___ Data supplied ___

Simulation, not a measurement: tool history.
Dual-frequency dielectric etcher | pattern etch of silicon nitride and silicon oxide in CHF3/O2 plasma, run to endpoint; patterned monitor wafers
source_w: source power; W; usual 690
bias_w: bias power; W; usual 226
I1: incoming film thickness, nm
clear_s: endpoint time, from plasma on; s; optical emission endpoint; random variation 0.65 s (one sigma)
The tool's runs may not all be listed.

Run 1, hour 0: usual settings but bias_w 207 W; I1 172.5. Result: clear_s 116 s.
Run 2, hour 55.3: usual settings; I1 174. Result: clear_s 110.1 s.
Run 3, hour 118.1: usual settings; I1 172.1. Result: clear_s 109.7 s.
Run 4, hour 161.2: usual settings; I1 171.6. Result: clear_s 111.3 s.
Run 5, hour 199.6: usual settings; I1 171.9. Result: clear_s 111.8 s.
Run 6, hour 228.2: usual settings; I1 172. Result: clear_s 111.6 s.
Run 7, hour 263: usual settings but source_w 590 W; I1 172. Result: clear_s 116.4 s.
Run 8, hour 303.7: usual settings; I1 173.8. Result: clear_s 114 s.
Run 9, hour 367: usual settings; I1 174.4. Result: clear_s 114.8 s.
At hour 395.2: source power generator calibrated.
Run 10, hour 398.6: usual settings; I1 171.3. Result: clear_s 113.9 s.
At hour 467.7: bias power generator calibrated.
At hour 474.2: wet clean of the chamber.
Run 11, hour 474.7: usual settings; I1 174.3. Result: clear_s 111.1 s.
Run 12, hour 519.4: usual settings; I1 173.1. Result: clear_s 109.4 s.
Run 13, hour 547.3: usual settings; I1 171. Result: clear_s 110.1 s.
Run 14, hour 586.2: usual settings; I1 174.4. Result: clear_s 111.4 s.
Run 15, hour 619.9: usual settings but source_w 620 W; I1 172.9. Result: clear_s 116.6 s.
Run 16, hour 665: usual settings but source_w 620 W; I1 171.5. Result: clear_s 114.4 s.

___

The expected answer is an exact copy of the lines above, beginning at the line with "Run 9, hour" and ending at the line with "Run 11, hour", with both ends in.

Run 9, hour 367: usual settings; I1 174.4. Result: clear_s 114.8 s.
At hour 395.2: source power generator calibrated.
Run 10, hour 398.6: usual settings; I1 171.3. Result: clear_s 113.9 s.
At hour 467.7: bias power generator calibrated.
At hour 474.2: wet clean of the chamber.
Run 11, hour 474.7: usual settings; I1 174.3. Result: clear_s 111.1 s.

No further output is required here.